▶ [ASSIGNMENT] Go through the following data and transcribe exactly the stretch of lines from the one holding "- wafers = 15" to the one holding "lots that met", both included.

▶ [INPUT DATA]
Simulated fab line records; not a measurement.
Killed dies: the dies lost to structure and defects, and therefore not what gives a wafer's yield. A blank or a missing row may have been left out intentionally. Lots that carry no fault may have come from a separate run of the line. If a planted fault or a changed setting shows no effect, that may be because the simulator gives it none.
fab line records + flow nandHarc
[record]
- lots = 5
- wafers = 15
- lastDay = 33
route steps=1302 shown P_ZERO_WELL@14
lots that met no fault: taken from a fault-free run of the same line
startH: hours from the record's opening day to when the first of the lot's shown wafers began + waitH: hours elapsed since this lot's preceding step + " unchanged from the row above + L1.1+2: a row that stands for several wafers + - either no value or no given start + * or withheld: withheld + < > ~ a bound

▶ [RESULT]
- wafers = 15
- lastDay = 33
route steps=1302 shown P_ZERO_WELL@14
lots that met no fault: taken from a fault-free run of the same line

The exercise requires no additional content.